§ **BRIEF**
Return, in their exact form, the lines that lie between the start of the data below and the line containing "It should be noted", with both ends included.

§ **STUDY MATERIAL**
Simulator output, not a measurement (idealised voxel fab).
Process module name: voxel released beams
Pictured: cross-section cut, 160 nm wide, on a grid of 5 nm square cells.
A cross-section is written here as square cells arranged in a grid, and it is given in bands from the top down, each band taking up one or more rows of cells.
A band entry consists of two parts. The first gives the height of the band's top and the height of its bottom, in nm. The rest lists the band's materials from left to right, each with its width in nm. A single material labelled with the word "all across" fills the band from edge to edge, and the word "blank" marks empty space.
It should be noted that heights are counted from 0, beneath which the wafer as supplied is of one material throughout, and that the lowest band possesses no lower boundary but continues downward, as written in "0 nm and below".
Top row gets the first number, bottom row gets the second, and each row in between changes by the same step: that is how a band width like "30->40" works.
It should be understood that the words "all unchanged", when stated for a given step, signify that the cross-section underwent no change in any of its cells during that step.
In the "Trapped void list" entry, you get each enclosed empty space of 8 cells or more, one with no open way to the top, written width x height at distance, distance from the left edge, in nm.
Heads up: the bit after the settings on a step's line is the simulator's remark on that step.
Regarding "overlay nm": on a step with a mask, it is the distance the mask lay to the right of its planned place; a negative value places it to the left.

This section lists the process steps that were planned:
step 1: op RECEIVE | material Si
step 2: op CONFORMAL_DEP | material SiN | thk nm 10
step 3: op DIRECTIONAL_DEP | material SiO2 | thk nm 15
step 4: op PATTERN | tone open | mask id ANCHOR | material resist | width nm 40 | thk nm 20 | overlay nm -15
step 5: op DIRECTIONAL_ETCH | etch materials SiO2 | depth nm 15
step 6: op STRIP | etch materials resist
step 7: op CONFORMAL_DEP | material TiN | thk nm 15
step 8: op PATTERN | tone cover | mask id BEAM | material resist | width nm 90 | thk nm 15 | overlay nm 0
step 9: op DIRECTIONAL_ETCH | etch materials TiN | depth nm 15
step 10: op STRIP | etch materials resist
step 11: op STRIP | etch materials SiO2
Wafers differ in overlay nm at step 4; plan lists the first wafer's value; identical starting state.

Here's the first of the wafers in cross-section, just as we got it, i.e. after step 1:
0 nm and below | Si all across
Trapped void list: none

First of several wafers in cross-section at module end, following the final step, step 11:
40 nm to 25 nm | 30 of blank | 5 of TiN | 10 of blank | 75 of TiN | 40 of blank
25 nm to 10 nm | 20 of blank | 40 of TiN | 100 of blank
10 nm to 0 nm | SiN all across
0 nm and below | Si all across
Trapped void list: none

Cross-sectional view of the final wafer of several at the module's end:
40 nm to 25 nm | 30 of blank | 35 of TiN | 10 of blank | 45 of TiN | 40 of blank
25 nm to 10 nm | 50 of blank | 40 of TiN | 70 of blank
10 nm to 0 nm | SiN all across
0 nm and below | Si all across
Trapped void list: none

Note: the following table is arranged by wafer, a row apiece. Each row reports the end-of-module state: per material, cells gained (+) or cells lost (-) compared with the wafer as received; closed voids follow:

§ **WORKED SOLUTION**
Simulator output, not a measurement (idealised voxel fab).
Process module name: voxel released beams
Pictured: cross-section cut, 160 nm wide, on a grid of 5 nm square cells.
A cross-section is written here as square cells arranged in a grid, and it is given in bands from the top down, each band taking up one or more rows of cells.
A band entry consists of two parts. The first gives the height of the band's top and the height of its bottom, in nm. The rest lists the band's materials from left to right, each with its width in nm. A single material labelled with the word "all across" fills the band from edge to edge, and the word "blank" marks empty space.
It should be noted that heights are counted from 0, beneath which the wafer as supplied is of one material throughout, and that the lowest band possesses no lower boundary but continues downward, as written in "0 nm and below".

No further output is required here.